*** Opening Information supplied ***
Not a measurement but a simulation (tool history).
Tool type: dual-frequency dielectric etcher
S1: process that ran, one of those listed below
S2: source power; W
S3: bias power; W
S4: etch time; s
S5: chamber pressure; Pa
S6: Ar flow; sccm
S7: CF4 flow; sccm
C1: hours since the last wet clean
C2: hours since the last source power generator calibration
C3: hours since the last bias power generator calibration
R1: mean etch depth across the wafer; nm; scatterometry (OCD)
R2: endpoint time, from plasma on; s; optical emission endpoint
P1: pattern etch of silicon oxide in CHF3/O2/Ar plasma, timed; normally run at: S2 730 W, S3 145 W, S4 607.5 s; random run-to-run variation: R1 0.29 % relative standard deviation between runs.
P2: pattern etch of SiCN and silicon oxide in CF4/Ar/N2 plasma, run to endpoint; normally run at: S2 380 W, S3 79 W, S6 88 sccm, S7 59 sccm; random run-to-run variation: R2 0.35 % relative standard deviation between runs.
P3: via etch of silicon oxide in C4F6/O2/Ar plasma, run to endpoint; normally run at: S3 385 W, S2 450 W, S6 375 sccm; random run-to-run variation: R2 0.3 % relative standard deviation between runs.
*** Closing Information supplied ***

§ **Exercise**:
Repeat back all entries verbatim.

§ **Task result**:
Not a measurement but a simulation (tool history).
Tool type: dual-frequency dielectric etcher
S1: process that ran, one of those listed below
S2: source power; W
S3: bias power; W
S4: etch time; s
S5: chamber pressure; Pa
S6: Ar flow; sccm
S7: CF4 flow; sccm
C1: hours since the last wet clean
C2: hours since the last source power generator calibration
C3: hours since the last bias power generator calibration
R1: mean etch depth across the wafer; nm; scatterometry (OCD)
R2: endpoint time, from plasma on; s; optical emission endpoint
P1: pattern etch of silicon oxide in CHF3/O2/Ar plasma, timed; normally run at: S2 730 W, S3 145 W, S4 607.5 s; random run-to-run variation: R1 0.29 % relative standard deviation between runs.
P2: pattern etch of SiCN and silicon oxide in CF4/Ar/N2 plasma, run to endpoint; normally run at: S2 380 W, S3 79 W, S6 88 sccm, S7 59 sccm; random run-to-run variation: R2 0.35 % relative standard deviation between runs.
P3: via etch of silicon oxide in C4F6/O2/Ar plasma, run to endpoint; normally run at: S3 385 W, S2 450 W, S6 375 sccm; random run-to-run variation: R2 0.3 % relative standard deviation between runs.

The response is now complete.